---------- RECORDS SUPPLIED

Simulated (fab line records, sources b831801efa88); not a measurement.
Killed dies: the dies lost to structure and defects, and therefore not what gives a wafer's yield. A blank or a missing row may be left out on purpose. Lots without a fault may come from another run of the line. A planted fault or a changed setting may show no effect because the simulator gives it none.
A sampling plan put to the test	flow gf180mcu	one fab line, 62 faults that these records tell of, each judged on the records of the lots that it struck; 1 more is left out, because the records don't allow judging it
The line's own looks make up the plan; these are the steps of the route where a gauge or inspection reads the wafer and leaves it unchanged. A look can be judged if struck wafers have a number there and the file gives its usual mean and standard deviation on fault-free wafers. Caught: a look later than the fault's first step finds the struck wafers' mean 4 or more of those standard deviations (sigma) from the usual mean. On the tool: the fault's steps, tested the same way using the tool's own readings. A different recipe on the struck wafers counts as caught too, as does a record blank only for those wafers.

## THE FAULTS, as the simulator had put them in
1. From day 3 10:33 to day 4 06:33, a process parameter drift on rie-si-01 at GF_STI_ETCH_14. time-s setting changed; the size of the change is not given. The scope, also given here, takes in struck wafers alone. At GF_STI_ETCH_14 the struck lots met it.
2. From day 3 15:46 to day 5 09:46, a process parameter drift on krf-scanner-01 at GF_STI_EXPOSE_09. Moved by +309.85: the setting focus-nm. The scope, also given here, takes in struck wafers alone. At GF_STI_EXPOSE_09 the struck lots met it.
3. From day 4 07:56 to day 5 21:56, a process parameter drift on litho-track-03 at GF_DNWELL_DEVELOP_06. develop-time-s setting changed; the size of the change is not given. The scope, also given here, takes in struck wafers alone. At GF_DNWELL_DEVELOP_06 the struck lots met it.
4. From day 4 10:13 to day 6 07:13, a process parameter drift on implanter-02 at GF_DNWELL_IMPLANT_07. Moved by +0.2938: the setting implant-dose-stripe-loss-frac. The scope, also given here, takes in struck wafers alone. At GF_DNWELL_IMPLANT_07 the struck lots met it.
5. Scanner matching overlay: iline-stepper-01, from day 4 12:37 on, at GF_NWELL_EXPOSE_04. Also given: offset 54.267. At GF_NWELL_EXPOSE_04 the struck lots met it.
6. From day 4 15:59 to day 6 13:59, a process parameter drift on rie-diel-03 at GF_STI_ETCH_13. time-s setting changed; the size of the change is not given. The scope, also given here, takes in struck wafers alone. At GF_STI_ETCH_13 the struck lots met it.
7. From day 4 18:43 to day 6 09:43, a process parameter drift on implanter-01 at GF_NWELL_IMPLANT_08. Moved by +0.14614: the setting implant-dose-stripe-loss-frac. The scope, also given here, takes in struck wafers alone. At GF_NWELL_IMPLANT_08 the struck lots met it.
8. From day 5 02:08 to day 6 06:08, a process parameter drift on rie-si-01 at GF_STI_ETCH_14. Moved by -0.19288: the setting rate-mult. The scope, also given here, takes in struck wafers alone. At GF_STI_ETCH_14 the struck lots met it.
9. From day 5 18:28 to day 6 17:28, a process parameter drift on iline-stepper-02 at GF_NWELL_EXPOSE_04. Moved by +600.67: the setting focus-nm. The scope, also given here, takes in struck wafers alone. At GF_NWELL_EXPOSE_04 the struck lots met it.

--------------------

== TASK ITEM ==
From the records above, copy out the line with "## THE FAULTS, as", the line with "3. From day", and every line between them, word for word.

== TASK ANSWER ==
## THE FAULTS, as the simulator had put them in
1. From day 3 10:33 to day 4 06:33, a process parameter drift on rie-si-01 at GF_STI_ETCH_14. time-s setting changed; the size of the change is not given. The scope, also given here, takes in struck wafers alone. At GF_STI_ETCH_14 the struck lots met it.
2. From day 3 15:46 to day 5 09:46, a process parameter drift on krf-scanner-01 at GF_STI_EXPOSE_09. Moved by +309.85: the setting focus-nm. The scope, also given here, takes in struck wafers alone. At GF_STI_EXPOSE_09 the struck lots met it.
3. From day 4 07:56 to day 5 21:56, a process parameter drift on litho-track-03 at GF_DNWELL_DEVELOP_06. develop-time-s setting changed; the size of the change is not given. The scope, also given here, takes in struck wafers alone. At GF_DNWELL_DEVELOP_06 the struck lots met it.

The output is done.